» **EXTRACTED ENTRIES**:
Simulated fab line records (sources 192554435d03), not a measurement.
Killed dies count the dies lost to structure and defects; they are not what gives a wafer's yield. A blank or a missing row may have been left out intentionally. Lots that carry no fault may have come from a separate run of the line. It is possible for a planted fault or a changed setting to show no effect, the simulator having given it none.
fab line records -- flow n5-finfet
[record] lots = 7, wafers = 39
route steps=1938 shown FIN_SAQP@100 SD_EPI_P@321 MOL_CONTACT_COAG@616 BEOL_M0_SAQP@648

» **WORK TASK**: Word for word, restate the entries that appear above.

» **TASK ANSWER**:
Simulated fab line records (sources 192554435d03), not a measurement.
Killed dies count the dies lost to structure and defects; they are not what gives a wafer's yield. A blank or a missing row may have been left out intentionally. Lots that carry no fault may have come from a separate run of the line. It is possible for a planted fault or a changed setting to show no effect, the simulator having given it none.
fab line records -- flow n5-finfet
[record] lots = 7, wafers = 39
route steps=1938 shown FIN_SAQP@100 SD_EPI_P@321 MOL_CONTACT_COAG@616 BEOL_M0_SAQP@648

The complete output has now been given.